Records shown.
######

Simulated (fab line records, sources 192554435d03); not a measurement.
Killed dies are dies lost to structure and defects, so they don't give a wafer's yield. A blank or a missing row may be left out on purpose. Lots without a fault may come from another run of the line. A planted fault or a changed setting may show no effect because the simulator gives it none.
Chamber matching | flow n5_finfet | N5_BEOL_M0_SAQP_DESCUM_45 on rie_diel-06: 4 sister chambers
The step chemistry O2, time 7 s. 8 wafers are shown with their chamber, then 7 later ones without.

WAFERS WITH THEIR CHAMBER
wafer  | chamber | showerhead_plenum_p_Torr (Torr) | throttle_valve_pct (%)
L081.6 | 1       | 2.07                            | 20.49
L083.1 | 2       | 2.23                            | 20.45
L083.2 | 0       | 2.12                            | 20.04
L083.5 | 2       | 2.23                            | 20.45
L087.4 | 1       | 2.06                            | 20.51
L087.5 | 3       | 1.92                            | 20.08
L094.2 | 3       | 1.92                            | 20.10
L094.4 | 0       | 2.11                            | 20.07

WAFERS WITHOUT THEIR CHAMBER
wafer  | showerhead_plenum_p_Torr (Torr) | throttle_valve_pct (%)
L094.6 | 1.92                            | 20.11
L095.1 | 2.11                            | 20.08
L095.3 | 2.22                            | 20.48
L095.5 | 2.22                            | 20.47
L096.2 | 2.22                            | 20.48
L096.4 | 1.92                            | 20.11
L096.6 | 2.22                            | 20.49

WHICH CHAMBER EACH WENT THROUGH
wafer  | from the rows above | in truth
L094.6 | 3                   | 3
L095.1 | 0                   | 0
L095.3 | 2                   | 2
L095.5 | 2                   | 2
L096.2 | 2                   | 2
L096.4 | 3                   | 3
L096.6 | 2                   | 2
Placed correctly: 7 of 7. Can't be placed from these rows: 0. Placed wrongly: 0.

######

Work task. Restate verbatim all lines from the start of the data through the line containing "WHICH CHAMBER EACH WENT THROUGH", with both ends kept.

Result.
Simulated (fab line records, sources 192554435d03); not a measurement.
Killed dies are dies lost to structure and defects, so they don't give a wafer's yield. A blank or a missing row may be left out on purpose. Lots without a fault may come from another run of the line. A planted fault or a changed setting may show no effect because the simulator gives it none.
Chamber matching | flow n5_finfet | N5_BEOL_M0_SAQP_DESCUM_45 on rie_diel-06: 4 sister chambers
The step chemistry O2, time 7 s. 8 wafers are shown with their chamber, then 7 later ones without.

WAFERS WITH THEIR CHAMBER
wafer  | chamber | showerhead_plenum_p_Torr (Torr) | throttle_valve_pct (%)
L081.6 | 1       | 2.07                            | 20.49
L083.1 | 2       | 2.23                            | 20.45
L083.2 | 0       | 2.12                            | 20.04
L083.5 | 2       | 2.23                            | 20.45
L087.4 | 1       | 2.06                            | 20.51
L087.5 | 3       | 1.92                            | 20.08
L094.2 | 3       | 1.92                            | 20.10
L094.4 | 0       | 2.11                            | 20.07

WAFERS WITHOUT THEIR CHAMBER
wafer  | showerhead_plenum_p_Torr (Torr) | throttle_valve_pct (%)
L094.6 | 1.92                            | 20.11
L095.1 | 2.11                            | 20.08
L095.3 | 2.22                            | 20.48
L095.5 | 2.22                            | 20.47
L096.2 | 2.22                            | 20.48
L096.4 | 1.92                            | 20.11
L096.6 | 2.22                            | 20.49

WHICH CHAMBER EACH WENT THROUGH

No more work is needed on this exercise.